══════

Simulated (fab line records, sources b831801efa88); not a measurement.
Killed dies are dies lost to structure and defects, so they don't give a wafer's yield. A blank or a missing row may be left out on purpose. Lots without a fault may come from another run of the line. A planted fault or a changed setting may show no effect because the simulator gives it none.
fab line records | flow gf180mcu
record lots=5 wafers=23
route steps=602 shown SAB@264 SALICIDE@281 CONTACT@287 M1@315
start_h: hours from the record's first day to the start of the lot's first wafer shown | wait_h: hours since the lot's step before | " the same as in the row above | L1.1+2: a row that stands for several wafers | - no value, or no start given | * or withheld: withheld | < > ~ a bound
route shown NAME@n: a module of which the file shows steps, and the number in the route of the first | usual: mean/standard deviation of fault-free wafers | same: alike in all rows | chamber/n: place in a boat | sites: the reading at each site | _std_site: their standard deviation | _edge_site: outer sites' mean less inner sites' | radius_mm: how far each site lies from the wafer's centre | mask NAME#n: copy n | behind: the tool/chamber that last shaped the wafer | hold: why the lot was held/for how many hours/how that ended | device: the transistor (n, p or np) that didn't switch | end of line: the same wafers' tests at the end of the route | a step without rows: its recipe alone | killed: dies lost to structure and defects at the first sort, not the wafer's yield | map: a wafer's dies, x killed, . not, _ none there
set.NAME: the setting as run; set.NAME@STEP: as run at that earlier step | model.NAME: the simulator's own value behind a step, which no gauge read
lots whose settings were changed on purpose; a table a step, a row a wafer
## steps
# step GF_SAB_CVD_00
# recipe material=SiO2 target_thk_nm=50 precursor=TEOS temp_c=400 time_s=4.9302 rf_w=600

══════

Assigned task:
Emit the records above again, exactly, with no line skipped.

Response:
Simulated (fab line records, sources b831801efa88); not a measurement.
Killed dies are dies lost to structure and defects, so they don't give a wafer's yield. A blank or a missing row may be left out on purpose. Lots without a fault may come from another run of the line. A planted fault or a changed setting may show no effect because the simulator gives it none.
fab line records | flow gf180mcu
record lots=5 wafers=23
route steps=602 shown SAB@264 SALICIDE@281 CONTACT@287 M1@315
start_h: hours from the record's first day to the start of the lot's first wafer shown | wait_h: hours since the lot's step before | " the same as in the row above | L1.1+2: a row that stands for several wafers | - no value, or no start given | * or withheld: withheld | < > ~ a bound
route shown NAME@n: a module of which the file shows steps, and the number in the route of the first | usual: mean/standard deviation of fault-free wafers | same: alike in all rows | chamber/n: place in a boat | sites: the reading at each site | _std_site: their standard deviation | _edge_site: outer sites' mean less inner sites' | radius_mm: how far each site lies from the wafer's centre | mask NAME#n: copy n | behind: the tool/chamber that last shaped the wafer | hold: why the lot was held/for how many hours/how that ended | device: the transistor (n, p or np) that didn't switch | end of line: the same wafers' tests at the end of the route | a step without rows: its recipe alone | killed: dies lost to structure and defects at the first sort, not the wafer's yield | map: a wafer's dies, x killed, . not, _ none there
set.NAME: the setting as run; set.NAME@STEP: as run at that earlier step | model.NAME: the simulator's own value behind a step, which no gauge read
lots whose settings were changed on purpose; a table a step, a row a wafer
## steps
# step GF_SAB_CVD_00
# recipe material=SiO2 target_thk_nm=50 precursor=TEOS temp_c=400 time_s=4.9302 rf_w=600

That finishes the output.